__ACTION ITEM__: Up to and including the line containing "Top height, bottom", set down each line of the entries below exactly, starting from the first, and leave out the rest.

STUDY MATERIAL section start

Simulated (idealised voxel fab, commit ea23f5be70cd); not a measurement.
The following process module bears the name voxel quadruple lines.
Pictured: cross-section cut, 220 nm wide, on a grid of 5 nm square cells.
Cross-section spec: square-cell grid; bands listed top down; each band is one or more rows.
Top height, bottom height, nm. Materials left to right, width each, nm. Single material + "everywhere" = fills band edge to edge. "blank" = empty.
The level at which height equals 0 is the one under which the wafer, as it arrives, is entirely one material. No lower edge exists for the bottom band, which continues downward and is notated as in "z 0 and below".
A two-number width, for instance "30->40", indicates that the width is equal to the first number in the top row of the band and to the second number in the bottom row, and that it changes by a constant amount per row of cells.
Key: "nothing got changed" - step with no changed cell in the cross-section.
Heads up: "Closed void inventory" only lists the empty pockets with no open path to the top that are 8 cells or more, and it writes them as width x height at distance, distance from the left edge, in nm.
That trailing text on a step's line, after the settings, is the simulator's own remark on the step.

STUDY MATERIAL section end

__WORKED SOLUTION__:
Simulated (idealised voxel fab, commit ea23f5be70cd); not a measurement.
The following process module bears the name voxel quadruple lines.
Pictured: cross-section cut, 220 nm wide, on a grid of 5 nm square cells.
Cross-section spec: square-cell grid; bands listed top down; each band is one or more rows.
Top height, bottom height, nm. Materials left to right, width each, nm. Single material + "everywhere" = fills band edge to edge. "blank" = empty.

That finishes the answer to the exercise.